BEGIN
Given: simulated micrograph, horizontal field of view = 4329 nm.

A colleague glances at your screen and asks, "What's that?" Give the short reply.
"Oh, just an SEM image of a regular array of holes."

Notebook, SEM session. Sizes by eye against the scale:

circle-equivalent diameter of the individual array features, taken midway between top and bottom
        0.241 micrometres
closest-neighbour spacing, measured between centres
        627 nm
END

REQUIREMENT: Return a word-for-word copy of the lines from the beginning of the listing to the line holding "Notebook, SEM session.", both kept.

WRITTEN SOLUTION:
Given: simulated micrograph, horizontal field of view = 4329 nm.

A colleague glances at your screen and asks, "What's that?" Give the short reply.
"Oh, just an SEM image of a regular array of holes."

Notebook, SEM session. Sizes by eye against the scale:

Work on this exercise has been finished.